## Recorded data
* * * * *

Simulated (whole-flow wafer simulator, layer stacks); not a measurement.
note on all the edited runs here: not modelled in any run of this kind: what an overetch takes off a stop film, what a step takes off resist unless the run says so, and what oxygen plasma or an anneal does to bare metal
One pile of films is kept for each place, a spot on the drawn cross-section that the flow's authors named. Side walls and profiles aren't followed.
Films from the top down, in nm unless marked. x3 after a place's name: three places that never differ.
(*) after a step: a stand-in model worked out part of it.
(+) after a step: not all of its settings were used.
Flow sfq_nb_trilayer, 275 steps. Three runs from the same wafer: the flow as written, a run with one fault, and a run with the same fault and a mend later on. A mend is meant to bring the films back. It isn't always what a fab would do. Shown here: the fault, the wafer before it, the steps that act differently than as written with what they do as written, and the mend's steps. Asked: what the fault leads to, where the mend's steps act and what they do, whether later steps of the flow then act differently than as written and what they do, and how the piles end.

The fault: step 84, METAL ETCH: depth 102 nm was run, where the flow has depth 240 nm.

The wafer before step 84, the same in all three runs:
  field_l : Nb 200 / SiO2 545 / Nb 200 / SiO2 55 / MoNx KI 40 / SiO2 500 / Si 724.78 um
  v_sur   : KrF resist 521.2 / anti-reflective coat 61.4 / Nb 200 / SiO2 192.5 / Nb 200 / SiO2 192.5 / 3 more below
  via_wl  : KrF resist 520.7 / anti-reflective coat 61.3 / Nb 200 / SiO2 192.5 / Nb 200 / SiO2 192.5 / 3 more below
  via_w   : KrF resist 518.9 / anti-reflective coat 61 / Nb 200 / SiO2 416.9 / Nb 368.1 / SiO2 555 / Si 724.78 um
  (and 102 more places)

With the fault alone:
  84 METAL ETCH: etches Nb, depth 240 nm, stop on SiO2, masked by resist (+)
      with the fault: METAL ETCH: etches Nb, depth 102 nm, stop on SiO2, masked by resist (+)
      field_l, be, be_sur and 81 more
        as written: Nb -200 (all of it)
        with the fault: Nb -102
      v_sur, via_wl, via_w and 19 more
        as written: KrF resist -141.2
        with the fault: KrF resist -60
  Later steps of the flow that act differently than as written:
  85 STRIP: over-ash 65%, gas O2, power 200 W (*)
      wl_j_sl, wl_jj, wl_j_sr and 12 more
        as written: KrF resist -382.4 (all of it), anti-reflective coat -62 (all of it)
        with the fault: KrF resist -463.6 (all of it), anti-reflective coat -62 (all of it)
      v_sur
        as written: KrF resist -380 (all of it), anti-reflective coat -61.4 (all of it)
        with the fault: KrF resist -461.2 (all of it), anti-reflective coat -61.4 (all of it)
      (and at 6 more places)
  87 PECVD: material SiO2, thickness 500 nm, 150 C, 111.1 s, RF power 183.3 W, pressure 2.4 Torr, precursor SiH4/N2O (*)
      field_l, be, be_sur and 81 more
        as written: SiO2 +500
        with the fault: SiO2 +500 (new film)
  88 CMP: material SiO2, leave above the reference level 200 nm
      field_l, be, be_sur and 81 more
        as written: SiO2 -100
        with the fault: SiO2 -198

* * * * *

## Work request
From the listing above, repeat exactly the lines starting at the line that includes "85 STRIP: over-ash" and ending at the line that includes "with the fault: KrF resist -461.2", with nothing outside that span.

## Written solution
  85 STRIP: over-ash 65%, gas O2, power 200 W (*)
      wl_j_sl, wl_jj, wl_j_sr and 12 more
        as written: KrF resist -382.4 (all of it), anti-reflective coat -62 (all of it)
        with the fault: KrF resist -463.6 (all of it), anti-reflective coat -62 (all of it)
      v_sur
        as written: KrF resist -380 (all of it), anti-reflective coat -61.4 (all of it)
        with the fault: KrF resist -461.2 (all of it), anti-reflective coat -61.4 (all of it)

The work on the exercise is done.